>>>

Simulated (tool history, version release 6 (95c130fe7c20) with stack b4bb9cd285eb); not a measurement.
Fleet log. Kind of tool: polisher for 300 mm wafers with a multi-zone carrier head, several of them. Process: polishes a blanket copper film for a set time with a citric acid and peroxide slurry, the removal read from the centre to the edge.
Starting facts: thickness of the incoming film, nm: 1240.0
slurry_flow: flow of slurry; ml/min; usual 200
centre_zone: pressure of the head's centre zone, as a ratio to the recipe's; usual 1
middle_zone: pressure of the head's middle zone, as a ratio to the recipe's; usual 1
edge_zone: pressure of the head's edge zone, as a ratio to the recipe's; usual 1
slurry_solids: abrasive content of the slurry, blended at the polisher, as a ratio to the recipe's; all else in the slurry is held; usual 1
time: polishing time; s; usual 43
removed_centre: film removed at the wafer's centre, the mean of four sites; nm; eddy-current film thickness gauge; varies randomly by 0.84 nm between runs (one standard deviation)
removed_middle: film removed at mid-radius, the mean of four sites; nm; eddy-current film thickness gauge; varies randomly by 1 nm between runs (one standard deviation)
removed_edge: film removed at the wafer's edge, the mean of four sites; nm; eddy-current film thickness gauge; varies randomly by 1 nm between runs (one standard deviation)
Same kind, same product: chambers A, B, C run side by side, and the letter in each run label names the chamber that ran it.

<<<

(Work task)
Without changing anything, quote the lines from the top of the data to the line that contains "removed_edge: film removed", including that line.

(Solution)
Simulated (tool history, version release 6 (95c130fe7c20) with stack b4bb9cd285eb); not a measurement.
Fleet log. Kind of tool: polisher for 300 mm wafers with a multi-zone carrier head, several of them. Process: polishes a blanket copper film for a set time with a citric acid and peroxide slurry, the removal read from the centre to the edge.
Starting facts: thickness of the incoming film, nm: 1240.0
slurry_flow: flow of slurry; ml/min; usual 200
centre_zone: pressure of the head's centre zone, as a ratio to the recipe's; usual 1
middle_zone: pressure of the head's middle zone, as a ratio to the recipe's; usual 1
edge_zone: pressure of the head's edge zone, as a ratio to the recipe's; usual 1
slurry_solids: abrasive content of the slurry, blended at the polisher, as a ratio to the recipe's; all else in the slurry is held; usual 1
time: polishing time; s; usual 43
removed_centre: film removed at the wafer's centre, the mean of four sites; nm; eddy-current film thickness gauge; varies randomly by 0.84 nm between runs (one standard deviation)
removed_middle: film removed at mid-radius, the mean of four sites; nm; eddy-current film thickness gauge; varies randomly by 1 nm between runs (one standard deviation)
removed_edge: film removed at the wafer's edge, the mean of four sites; nm; eddy-current film thickness gauge; varies randomly by 1 nm between runs (one standard deviation)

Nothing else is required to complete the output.